Data records:
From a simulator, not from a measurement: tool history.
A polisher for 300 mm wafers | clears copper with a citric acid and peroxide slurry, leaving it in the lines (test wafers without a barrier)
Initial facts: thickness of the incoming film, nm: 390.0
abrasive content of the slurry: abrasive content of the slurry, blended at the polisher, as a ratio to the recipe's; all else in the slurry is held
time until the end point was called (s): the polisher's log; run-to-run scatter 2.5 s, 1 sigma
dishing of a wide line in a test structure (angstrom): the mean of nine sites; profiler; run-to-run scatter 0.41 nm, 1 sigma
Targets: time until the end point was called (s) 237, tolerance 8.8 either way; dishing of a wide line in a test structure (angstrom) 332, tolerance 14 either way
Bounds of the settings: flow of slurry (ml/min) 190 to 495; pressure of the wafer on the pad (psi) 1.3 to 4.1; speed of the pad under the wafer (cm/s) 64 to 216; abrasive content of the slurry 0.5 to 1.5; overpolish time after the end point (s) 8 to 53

Work order: Set down exactly the lines from the start of the records to the line with "Targets: time until". Include that line, and add nothing more.

Written response:
From a simulator, not from a measurement: tool history.
A polisher for 300 mm wafers | clears copper with a citric acid and peroxide slurry, leaving it in the lines (test wafers without a barrier)
Initial facts: thickness of the incoming film, nm: 390.0
abrasive content of the slurry: abrasive content of the slurry, blended at the polisher, as a ratio to the recipe's; all else in the slurry is held
time until the end point was called (s): the polisher's log; run-to-run scatter 2.5 s, 1 sigma
dishing of a wide line in a test structure (angstrom): the mean of nine sites; profiler; run-to-run scatter 0.41 nm, 1 sigma
Targets: time until the end point was called (s) 237, tolerance 8.8 either way; dishing of a wide line in a test structure (angstrom) 332, tolerance 14 either way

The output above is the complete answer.